+-------+
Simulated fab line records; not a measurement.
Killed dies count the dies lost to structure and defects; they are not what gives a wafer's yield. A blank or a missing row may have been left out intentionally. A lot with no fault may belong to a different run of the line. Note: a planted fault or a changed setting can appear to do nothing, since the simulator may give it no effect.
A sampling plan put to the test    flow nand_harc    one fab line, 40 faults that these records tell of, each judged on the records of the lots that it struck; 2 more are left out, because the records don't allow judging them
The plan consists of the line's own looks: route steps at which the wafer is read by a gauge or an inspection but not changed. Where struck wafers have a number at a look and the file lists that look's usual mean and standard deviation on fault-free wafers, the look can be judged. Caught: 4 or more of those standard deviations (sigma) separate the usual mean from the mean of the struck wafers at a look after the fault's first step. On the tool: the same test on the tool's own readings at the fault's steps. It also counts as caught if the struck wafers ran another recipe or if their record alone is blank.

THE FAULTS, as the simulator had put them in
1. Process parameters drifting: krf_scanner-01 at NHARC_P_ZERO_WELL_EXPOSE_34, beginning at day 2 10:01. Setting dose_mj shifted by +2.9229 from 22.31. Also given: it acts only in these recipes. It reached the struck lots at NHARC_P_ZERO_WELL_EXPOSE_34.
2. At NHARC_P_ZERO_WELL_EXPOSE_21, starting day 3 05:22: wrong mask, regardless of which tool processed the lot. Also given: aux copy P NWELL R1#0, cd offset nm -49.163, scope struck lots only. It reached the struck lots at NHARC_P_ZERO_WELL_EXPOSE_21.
+-------+

The exact wording of every entry above should be written out again.

Simulated fab line records; not a measurement.
Killed dies count the dies lost to structure and defects; they are not what gives a wafer's yield. A blank or a missing row may have been left out intentionally. A lot with no fault may belong to a different run of the line. Note: a planted fault or a changed setting can appear to do nothing, since the simulator may give it no effect.
A sampling plan put to the test    flow nand_harc    one fab line, 40 faults that these records tell of, each judged on the records of the lots that it struck; 2 more are left out, because the records don't allow judging them
The plan consists of the line's own looks: route steps at which the wafer is read by a gauge or an inspection but not changed. Where struck wafers have a number at a look and the file lists that look's usual mean and standard deviation on fault-free wafers, the look can be judged. Caught: 4 or more of those standard deviations (sigma) separate the usual mean from the mean of the struck wafers at a look after the fault's first step. On the tool: the same test on the tool's own readings at the fault's steps. It also counts as caught if the struck wafers ran another recipe or if their record alone is blank.

THE FAULTS, as the simulator had put them in
1. Process parameters drifting: krf_scanner-01 at NHARC_P_ZERO_WELL_EXPOSE_34, beginning at day 2 10:01. Setting dose_mj shifted by +2.9229 from 22.31. Also given: it acts only in these recipes. It reached the struck lots at NHARC_P_ZERO_WELL_EXPOSE_34.
2. At NHARC_P_ZERO_WELL_EXPOSE_21, starting day 3 05:22: wrong mask, regardless of which tool processed the lot. Also given: aux copy P NWELL R1#0, cd offset nm -49.163, scope struck lots only. It reached the struck lots at NHARC_P_ZERO_WELL_EXPOSE_21.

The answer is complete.